■ ASSIGNMENT:
Please return every record below exactly as it stands.

____ SUPPLIED ENTRIES

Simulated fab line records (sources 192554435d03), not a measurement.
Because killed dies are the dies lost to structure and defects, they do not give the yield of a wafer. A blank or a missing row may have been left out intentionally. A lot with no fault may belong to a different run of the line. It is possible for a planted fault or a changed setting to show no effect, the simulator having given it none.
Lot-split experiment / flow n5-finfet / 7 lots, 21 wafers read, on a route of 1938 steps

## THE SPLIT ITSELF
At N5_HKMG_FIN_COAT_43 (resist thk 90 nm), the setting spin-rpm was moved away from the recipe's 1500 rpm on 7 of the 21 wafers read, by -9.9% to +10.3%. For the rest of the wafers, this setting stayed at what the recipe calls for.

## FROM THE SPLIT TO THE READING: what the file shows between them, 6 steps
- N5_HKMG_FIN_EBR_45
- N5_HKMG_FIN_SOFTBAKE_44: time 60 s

________

■ WRITTEN REPLY:
Simulated fab line records (sources 192554435d03), not a measurement.
Because killed dies are the dies lost to structure and defects, they do not give the yield of a wafer. A blank or a missing row may have been left out intentionally. A lot with no fault may belong to a different run of the line. It is possible for a planted fault or a changed setting to show no effect, the simulator having given it none.
Lot-split experiment / flow n5-finfet / 7 lots, 21 wafers read, on a route of 1938 steps

## THE SPLIT ITSELF
At N5_HKMG_FIN_COAT_43 (resist thk 90 nm), the setting spin-rpm was moved away from the recipe's 1500 rpm on 7 of the 21 wafers read, by -9.9% to +10.3%. For the rest of the wafers, this setting stayed at what the recipe calls for.

## FROM THE SPLIT TO THE READING: what the file shows between them, 6 steps
- N5_HKMG_FIN_EBR_45
- N5_HKMG_FIN_SOFTBAKE_44: time 60 s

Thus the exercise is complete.